◆ Data supplied ◆
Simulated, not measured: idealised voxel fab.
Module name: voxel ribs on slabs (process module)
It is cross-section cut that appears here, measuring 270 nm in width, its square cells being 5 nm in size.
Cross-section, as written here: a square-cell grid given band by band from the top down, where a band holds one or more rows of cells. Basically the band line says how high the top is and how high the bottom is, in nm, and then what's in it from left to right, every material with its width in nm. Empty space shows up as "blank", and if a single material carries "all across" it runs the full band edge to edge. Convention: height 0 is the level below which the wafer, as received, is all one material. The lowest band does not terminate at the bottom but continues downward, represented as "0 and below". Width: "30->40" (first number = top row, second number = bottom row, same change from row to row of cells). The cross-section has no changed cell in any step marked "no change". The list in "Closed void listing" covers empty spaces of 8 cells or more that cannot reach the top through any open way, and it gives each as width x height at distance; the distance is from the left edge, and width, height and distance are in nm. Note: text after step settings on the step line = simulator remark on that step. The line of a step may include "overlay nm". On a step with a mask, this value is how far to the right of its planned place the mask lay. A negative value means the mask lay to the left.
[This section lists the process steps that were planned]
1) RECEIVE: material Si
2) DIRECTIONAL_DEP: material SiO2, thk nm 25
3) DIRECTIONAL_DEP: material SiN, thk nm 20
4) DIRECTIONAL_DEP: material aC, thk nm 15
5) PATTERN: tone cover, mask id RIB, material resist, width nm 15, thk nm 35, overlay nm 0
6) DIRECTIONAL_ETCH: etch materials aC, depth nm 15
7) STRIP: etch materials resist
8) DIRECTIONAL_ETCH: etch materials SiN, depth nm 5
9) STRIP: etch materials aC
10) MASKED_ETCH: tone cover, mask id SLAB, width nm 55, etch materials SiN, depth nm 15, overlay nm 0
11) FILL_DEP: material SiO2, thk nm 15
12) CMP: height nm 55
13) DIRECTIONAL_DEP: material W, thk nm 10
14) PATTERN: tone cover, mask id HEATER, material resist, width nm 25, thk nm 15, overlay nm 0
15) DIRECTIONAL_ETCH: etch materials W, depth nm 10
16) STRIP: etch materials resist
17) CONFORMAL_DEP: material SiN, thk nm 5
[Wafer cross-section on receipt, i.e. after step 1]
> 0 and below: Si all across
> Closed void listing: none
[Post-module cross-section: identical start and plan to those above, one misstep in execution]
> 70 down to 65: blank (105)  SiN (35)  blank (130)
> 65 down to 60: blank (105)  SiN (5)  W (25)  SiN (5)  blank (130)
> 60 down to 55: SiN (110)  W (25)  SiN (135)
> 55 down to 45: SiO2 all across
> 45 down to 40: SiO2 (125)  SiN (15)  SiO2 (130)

◆ Required action ◆
Write out, unaltered, the lines from the opening of the listing through the line that includes "It is cross-section".

◆ Written solution ◆
Simulated, not measured: idealised voxel fab.
Module name: voxel ribs on slabs (process module)
It is cross-section cut that appears here, measuring 270 nm in width, its square cells being 5 nm in size.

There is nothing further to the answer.